::::

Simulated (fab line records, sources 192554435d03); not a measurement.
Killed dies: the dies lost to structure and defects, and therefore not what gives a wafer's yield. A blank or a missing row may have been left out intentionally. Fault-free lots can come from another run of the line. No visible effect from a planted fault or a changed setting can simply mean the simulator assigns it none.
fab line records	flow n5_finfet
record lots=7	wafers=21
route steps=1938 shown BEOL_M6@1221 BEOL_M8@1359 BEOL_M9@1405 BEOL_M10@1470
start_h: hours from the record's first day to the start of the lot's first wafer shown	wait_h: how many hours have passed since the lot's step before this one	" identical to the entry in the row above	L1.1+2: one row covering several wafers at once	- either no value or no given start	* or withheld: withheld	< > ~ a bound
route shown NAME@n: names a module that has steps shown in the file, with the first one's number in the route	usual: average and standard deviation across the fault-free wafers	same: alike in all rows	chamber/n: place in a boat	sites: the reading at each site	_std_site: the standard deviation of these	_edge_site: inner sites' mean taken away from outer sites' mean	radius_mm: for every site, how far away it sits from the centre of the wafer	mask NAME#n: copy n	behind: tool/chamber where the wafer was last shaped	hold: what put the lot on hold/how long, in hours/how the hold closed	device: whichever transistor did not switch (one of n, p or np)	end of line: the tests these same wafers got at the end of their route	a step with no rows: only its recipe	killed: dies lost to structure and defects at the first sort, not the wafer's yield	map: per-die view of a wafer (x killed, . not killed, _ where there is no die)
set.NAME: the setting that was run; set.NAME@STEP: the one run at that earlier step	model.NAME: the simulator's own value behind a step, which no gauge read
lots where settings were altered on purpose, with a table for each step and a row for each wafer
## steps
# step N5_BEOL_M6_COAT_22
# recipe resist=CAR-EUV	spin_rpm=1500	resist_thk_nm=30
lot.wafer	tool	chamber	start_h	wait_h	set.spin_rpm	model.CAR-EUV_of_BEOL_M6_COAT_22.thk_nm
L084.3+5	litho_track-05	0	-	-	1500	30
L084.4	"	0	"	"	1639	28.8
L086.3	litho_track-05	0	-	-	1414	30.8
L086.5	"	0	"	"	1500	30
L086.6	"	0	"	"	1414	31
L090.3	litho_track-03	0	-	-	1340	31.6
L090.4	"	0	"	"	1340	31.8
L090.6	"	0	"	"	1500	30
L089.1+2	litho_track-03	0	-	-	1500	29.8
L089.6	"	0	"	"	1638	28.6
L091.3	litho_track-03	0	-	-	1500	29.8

::::

[TASK ITEM]
Would you print exactly the lines from the first line of the entries above through the line that has "start_h: hours from", both included, and stop there?

[WORKED SOLUTION]
Simulated (fab line records, sources 192554435d03); not a measurement.
Killed dies: the dies lost to structure and defects, and therefore not what gives a wafer's yield. A blank or a missing row may have been left out intentionally. Fault-free lots can come from another run of the line. No visible effect from a planted fault or a changed setting can simply mean the simulator assigns it none.
fab line records	flow n5_finfet
record lots=7	wafers=21
route steps=1938 shown BEOL_M6@1221 BEOL_M8@1359 BEOL_M9@1405 BEOL_M10@1470
start_h: hours from the record's first day to the start of the lot's first wafer shown	wait_h: how many hours have passed since the lot's step before this one	" identical to the entry in the row above	L1.1+2: one row covering several wafers at once	- either no value or no given start	* or withheld: withheld	< > ~ a bound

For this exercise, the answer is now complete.